The answer should consist solely of the lines from the first one below through the line containing "Solution. The micrograph", copied exactly.

* [Stored data]
•••••
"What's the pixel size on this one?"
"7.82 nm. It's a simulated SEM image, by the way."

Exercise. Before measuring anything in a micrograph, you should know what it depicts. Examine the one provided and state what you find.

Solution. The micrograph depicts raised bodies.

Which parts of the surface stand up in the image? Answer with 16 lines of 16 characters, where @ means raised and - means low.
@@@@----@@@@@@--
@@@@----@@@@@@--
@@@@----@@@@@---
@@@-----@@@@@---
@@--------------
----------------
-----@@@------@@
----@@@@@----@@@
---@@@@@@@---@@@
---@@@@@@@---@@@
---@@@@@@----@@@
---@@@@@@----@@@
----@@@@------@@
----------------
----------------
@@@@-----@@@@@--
•••••

* [Written solution]
"What's the pixel size on this one?"
"7.82 nm. It's a simulated SEM image, by the way."

Exercise. Before measuring anything in a micrograph, you should know what it depicts. Examine the one provided and state what you find.

Solution. The micrograph depicts raised bodies.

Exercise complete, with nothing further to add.